• GIVEN RECORDS:

◆ ◆ ◆ ◆ ◆ ◆ ◆

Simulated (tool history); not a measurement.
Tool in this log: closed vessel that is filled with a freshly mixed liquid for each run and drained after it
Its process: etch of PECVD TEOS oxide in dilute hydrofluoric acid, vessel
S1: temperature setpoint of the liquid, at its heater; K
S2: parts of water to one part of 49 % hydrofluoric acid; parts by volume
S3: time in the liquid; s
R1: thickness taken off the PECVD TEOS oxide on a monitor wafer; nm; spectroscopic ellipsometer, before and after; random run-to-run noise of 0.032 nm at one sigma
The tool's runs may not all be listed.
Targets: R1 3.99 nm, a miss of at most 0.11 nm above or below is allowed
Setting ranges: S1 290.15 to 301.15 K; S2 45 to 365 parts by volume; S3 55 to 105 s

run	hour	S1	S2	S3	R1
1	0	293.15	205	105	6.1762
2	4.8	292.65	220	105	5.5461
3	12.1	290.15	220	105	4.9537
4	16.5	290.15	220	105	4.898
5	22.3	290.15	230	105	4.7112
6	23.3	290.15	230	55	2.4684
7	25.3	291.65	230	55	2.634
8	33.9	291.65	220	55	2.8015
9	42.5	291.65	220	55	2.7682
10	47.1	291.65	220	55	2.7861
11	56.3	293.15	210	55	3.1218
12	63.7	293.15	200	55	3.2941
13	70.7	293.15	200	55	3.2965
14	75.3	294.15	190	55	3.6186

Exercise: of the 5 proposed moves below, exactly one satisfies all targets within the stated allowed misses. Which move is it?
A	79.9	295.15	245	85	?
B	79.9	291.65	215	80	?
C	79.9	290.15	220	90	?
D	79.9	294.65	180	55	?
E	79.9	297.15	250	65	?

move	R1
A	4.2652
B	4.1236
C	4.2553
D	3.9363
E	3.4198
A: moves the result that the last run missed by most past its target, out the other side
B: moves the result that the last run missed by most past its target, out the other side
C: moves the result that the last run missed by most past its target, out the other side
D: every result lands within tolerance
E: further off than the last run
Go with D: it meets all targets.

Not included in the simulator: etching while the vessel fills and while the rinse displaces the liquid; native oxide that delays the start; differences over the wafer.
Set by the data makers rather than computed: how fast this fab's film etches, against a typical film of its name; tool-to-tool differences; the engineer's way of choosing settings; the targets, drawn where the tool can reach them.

◆ ◆ ◆ ◆ ◆ ◆ ◆

• ACTIVITY: Your answer should be the lines of the listing above between the line holding "C: moves the" and the line holding "Not included in", inclusive, restated word for word and alone.

• REPLY:
C: moves the result that the last run missed by most past its target, out the other side
D: every result lands within tolerance
E: further off than the last run
Go with D: it meets all targets.

Not included in the simulator: etching while the vessel fills and while the rinse displaces the liquid; native oxide that delays the start; differences over the wafer.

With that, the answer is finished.